Work item
Starting at the top of the listing below, copy each line exactly, stopping after the line that contains "Unit key: liquid_c".

*** Supplied material ***

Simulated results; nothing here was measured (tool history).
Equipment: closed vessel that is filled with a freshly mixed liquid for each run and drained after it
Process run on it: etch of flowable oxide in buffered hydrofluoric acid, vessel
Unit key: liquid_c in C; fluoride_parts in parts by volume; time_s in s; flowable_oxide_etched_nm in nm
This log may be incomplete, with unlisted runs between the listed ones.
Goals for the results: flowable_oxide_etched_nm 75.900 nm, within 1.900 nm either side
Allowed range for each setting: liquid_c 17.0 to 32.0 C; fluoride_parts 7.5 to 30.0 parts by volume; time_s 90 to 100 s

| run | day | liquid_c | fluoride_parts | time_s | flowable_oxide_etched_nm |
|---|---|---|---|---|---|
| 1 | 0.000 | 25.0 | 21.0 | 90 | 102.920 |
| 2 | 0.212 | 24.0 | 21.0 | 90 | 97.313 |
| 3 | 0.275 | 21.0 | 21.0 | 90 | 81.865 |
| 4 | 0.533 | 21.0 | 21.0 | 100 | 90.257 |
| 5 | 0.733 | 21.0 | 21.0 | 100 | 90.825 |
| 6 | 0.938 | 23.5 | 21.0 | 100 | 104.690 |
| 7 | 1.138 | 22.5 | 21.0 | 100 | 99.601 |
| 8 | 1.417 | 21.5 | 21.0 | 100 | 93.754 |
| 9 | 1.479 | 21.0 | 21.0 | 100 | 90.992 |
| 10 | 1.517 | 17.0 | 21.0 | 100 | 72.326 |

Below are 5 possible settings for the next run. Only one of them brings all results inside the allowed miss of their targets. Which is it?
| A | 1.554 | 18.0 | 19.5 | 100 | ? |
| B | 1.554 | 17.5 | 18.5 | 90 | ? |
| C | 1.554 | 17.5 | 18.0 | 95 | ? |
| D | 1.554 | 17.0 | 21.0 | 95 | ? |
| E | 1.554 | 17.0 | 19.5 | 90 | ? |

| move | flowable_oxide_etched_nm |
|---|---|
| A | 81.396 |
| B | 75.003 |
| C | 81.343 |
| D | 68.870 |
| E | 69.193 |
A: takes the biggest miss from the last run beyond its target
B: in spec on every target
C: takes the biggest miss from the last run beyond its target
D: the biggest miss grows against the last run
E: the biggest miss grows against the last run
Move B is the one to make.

*** End of Supplied material ***

Task response
Simulated results; nothing here was measured (tool history).
Equipment: closed vessel that is filled with a freshly mixed liquid for each run and drained after it
Process run on it: etch of flowable oxide in buffered hydrofluoric acid, vessel
Unit key: liquid_c in C; fluoride_parts in parts by volume; time_s in s; flowable_oxide_etched_nm in nm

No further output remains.